Data supplied —
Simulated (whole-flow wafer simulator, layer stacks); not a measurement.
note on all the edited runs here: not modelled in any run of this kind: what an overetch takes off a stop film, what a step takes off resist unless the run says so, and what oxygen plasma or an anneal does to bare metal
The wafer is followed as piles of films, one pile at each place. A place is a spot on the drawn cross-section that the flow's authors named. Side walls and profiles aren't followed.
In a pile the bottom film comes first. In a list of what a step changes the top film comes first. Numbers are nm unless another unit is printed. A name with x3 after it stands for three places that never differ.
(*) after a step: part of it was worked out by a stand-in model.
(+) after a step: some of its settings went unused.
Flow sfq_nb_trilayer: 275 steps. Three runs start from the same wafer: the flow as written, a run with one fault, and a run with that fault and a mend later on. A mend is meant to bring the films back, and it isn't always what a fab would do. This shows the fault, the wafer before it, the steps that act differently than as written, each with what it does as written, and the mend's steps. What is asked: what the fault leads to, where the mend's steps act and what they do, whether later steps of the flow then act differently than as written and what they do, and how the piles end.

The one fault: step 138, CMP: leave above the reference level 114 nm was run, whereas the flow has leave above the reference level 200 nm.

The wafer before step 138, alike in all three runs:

Work task — Reproduce the material above exactly, beginning at its first line and ending with the line that holds "The wafer is". Include nothing else.

Reply —
Simulated (whole-flow wafer simulator, layer stacks); not a measurement.
note on all the edited runs here: not modelled in any run of this kind: what an overetch takes off a stop film, what a step takes off resist unless the run says so, and what oxygen plasma or an anneal does to bare metal
The wafer is followed as piles of films, one pile at each place. A place is a spot on the drawn cross-section that the flow's authors named. Side walls and profiles aren't followed.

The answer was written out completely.